▶ Brief:
In the entries below, find the line with "run 6 hour=268.4" and print exactly every line from there up to and including the line with "run 10 hour=642.5", with no other lines.

━━━━

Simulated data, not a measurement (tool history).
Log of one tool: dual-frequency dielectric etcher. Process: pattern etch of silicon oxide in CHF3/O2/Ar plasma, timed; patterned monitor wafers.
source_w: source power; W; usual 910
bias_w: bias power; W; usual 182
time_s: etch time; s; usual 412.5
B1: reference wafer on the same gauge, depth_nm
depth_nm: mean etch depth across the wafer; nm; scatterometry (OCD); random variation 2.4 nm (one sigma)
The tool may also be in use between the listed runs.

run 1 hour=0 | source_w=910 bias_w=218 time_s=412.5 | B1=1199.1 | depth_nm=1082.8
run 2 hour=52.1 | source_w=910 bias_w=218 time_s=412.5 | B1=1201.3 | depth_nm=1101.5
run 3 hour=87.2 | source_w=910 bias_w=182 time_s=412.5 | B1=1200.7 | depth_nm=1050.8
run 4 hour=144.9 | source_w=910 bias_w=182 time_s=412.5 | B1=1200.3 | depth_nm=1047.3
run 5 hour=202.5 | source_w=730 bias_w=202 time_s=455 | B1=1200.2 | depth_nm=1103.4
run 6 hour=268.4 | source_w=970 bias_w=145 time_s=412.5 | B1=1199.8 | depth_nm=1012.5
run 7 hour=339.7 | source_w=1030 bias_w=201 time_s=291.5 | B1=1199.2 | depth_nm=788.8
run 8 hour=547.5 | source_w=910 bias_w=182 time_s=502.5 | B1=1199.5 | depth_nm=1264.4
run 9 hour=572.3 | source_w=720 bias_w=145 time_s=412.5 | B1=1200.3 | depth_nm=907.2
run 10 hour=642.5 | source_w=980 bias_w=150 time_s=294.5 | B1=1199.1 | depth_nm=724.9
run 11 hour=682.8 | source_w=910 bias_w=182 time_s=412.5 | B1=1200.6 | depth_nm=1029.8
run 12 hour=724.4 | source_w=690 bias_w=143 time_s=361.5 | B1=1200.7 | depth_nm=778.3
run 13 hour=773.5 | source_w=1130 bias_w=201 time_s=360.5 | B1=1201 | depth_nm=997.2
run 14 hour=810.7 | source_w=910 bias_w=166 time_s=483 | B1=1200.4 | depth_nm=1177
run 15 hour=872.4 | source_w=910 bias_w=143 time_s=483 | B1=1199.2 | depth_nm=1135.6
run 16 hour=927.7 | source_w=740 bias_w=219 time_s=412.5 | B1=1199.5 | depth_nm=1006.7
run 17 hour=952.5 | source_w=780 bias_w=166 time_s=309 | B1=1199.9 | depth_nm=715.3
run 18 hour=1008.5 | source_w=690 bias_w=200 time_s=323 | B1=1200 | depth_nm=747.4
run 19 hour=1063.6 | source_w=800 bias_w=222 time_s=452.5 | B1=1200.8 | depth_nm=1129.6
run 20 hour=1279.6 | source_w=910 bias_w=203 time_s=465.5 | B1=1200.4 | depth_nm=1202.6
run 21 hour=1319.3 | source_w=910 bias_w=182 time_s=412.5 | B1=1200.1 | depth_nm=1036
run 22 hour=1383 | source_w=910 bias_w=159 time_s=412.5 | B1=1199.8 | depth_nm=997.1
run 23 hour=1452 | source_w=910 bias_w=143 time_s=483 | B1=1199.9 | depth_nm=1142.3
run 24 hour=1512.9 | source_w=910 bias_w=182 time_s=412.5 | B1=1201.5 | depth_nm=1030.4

━━━━

▶ Task output:
run 6 hour=268.4 | source_w=970 bias_w=145 time_s=412.5 | B1=1199.8 | depth_nm=1012.5
run 7 hour=339.7 | source_w=1030 bias_w=201 time_s=291.5 | B1=1199.2 | depth_nm=788.8
run 8 hour=547.5 | source_w=910 bias_w=182 time_s=502.5 | B1=1199.5 | depth_nm=1264.4
run 9 hour=572.3 | source_w=720 bias_w=145 time_s=412.5 | B1=1200.3 | depth_nm=907.2
run 10 hour=642.5 | source_w=980 bias_w=150 time_s=294.5 | B1=1199.1 | depth_nm=724.9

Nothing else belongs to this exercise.